Given information:
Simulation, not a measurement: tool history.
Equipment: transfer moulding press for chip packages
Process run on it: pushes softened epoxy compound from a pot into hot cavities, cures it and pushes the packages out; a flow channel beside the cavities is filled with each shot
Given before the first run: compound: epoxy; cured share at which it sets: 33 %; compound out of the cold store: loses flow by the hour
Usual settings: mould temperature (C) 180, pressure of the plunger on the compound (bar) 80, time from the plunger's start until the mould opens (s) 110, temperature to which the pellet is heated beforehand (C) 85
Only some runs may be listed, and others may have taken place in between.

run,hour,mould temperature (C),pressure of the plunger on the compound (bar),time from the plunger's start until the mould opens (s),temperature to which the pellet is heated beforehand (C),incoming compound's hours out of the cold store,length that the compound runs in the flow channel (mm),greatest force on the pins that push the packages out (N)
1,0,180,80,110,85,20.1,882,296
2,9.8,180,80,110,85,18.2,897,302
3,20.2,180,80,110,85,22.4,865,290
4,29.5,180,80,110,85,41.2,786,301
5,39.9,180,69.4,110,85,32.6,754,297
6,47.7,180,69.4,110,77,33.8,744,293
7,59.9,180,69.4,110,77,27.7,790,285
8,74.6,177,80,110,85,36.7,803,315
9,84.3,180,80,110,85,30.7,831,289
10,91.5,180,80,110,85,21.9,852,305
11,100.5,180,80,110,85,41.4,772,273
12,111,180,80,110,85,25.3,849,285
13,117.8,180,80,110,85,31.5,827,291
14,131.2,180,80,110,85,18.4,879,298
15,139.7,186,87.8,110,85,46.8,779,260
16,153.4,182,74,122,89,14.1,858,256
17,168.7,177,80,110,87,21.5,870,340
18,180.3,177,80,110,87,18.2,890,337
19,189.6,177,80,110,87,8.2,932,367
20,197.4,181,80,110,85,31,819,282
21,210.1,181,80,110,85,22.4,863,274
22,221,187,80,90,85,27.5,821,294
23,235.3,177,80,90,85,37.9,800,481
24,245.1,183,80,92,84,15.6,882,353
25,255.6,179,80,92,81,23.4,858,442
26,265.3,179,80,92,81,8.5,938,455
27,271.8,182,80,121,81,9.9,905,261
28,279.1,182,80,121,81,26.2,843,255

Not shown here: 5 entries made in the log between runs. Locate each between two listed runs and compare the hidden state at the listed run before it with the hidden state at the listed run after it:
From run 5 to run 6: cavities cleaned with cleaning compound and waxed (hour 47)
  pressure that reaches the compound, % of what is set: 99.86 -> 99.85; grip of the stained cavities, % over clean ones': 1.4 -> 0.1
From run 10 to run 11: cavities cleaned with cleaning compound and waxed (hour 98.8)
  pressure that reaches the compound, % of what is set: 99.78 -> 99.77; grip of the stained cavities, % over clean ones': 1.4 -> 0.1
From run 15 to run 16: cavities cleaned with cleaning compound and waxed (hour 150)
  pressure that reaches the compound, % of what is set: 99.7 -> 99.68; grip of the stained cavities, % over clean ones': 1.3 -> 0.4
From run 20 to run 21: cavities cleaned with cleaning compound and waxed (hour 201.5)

Work instruction:
Scan the records above for the lines holding "Equipment: transfer moulding" and "Process run on". Transcribe those two and every line between them word for word, and no others.

Answer space:
Equipment: transfer moulding press for chip packages
Process run on it: pushes softened epoxy compound from a pot into hot cavities, cures it and pushes the packages out; a flow channel beside the cavities is filled with each shot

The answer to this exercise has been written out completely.